REQUIREMENT ▸
Only one portion of the data is to be written out: from the line bearing "L361 | day 8" through the line bearing "L367 | day 10". Write it exactly as it appears.

════════════════

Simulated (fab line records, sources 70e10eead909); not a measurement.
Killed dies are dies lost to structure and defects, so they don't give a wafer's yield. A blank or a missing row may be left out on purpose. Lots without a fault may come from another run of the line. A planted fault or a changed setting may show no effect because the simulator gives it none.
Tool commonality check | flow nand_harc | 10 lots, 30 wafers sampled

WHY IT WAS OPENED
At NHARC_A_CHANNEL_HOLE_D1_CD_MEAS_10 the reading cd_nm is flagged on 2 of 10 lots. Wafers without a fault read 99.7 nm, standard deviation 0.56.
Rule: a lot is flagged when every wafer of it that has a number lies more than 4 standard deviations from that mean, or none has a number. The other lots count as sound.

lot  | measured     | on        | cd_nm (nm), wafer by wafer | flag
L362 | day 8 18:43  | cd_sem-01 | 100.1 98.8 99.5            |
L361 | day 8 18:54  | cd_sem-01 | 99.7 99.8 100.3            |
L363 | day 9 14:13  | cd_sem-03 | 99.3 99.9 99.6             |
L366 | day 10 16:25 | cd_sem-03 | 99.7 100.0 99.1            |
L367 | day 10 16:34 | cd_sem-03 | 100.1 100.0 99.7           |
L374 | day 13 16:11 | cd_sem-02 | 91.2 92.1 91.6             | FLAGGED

════════════════

TASK OUTPUT ▸
L361 | day 8 18:54  | cd_sem-01 | 99.7 99.8 100.3            |
L363 | day 9 14:13  | cd_sem-03 | 99.3 99.9 99.6             |
L366 | day 10 16:25 | cd_sem-03 | 99.7 100.0 99.1            |
L367 | day 10 16:34 | cd_sem-03 | 100.1 100.0 99.7           |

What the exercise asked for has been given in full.